**DATA TO EXAMINE**
[Start of Attachment]

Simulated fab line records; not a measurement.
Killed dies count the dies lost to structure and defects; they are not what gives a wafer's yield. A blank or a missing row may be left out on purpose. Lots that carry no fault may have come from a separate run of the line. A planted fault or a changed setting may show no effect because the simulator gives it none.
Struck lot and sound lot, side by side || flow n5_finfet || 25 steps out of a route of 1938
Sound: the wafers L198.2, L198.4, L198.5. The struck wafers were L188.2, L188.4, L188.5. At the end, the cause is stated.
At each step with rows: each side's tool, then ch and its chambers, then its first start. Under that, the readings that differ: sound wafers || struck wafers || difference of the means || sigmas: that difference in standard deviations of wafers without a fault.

[End of Attachment]

**WORK REQUEST**
Word for word, restate each of the records above.

**RESPONSE BOX**
Simulated fab line records; not a measurement.
Killed dies count the dies lost to structure and defects; they are not what gives a wafer's yield. A blank or a missing row may be left out on purpose. Lots that carry no fault may have come from a separate run of the line. A planted fault or a changed setting may show no effect because the simulator gives it none.
Struck lot and sound lot, side by side || flow n5_finfet || 25 steps out of a route of 1938
Sound: the wafers L198.2, L198.4, L198.5. The struck wafers were L188.2, L188.4, L188.5. At the end, the cause is stated.
At each step with rows: each side's tool, then ch and its chambers, then its first start. Under that, the readings that differ: sound wafers || struck wafers || difference of the means || sigmas: that difference in standard deviations of wafers without a fault.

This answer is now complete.